# DATASET
%%
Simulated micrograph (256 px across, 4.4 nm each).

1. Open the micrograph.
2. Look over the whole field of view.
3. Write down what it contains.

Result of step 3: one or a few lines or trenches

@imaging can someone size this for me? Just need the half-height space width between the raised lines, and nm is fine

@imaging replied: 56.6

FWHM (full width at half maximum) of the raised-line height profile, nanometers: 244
%%

# WORK INSTRUCTION
The answer must be a word-for-word transcription of every record above.

# TASK RESPONSE
Simulated micrograph (256 px across, 4.4 nm each).

1. Open the micrograph.
2. Look over the whole field of view.
3. Write down what it contains.

Result of step 3: one or a few lines or trenches

@imaging can someone size this for me? Just need the half-height space width between the raised lines, and nm is fine

@imaging replied: 56.6

FWHM (full width at half maximum) of the raised-line height profile, nanometers: 244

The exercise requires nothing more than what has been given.